*** EXTRACTED RECORDS Section Begins ***

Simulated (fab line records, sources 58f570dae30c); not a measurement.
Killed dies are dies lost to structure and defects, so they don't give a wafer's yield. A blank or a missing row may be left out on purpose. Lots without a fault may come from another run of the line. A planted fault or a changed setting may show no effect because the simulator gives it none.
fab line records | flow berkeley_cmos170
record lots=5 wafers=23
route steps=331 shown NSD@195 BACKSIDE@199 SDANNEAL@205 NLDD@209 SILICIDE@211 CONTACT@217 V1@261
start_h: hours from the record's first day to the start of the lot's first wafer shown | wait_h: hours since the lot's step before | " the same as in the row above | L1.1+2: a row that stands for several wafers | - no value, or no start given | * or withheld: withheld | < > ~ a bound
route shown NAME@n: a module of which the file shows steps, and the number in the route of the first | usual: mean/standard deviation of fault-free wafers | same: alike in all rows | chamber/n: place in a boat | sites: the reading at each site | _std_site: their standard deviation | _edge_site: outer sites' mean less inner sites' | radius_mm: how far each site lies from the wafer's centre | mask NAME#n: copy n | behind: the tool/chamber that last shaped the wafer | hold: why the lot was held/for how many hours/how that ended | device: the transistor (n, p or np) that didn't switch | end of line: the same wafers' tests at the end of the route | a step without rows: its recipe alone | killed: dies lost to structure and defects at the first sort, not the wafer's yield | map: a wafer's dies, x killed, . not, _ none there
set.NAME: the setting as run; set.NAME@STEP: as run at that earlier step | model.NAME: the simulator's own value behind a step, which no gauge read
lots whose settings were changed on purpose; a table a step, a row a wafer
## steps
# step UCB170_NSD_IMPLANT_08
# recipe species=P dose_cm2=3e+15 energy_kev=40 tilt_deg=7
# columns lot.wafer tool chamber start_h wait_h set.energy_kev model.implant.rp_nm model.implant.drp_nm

*** EXTRACTED RECORDS Section Ends ***

--- ASSIGNED TASK ---
Only the lines from the first line of the records through the line containing "record lots=5 wafers=23" should be repeated, exactly as they appear.

--- TASK RESULT ---
Simulated (fab line records, sources 58f570dae30c); not a measurement.
Killed dies are dies lost to structure and defects, so they don't give a wafer's yield. A blank or a missing row may be left out on purpose. Lots without a fault may come from another run of the line. A planted fault or a changed setting may show no effect because the simulator gives it none.
fab line records | flow berkeley_cmos170
record lots=5 wafers=23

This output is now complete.